§ DATASET ENTRIES:
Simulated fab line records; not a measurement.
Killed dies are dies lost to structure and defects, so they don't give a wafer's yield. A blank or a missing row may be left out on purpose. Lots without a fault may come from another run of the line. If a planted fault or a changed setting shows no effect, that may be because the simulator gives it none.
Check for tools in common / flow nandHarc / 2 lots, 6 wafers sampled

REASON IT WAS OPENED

§ ASSIGNED TASK: Please return the full listing exactly as it appears.

§ ANSWER BOX:
Simulated fab line records; not a measurement.
Killed dies are dies lost to structure and defects, so they don't give a wafer's yield. A blank or a missing row may be left out on purpose. Lots without a fault may come from another run of the line. If a planted fault or a changed setting shows no effect, that may be because the simulator gives it none.
Check for tools in common / flow nandHarc / 2 lots, 6 wafers sampled

REASON IT WAS OPENED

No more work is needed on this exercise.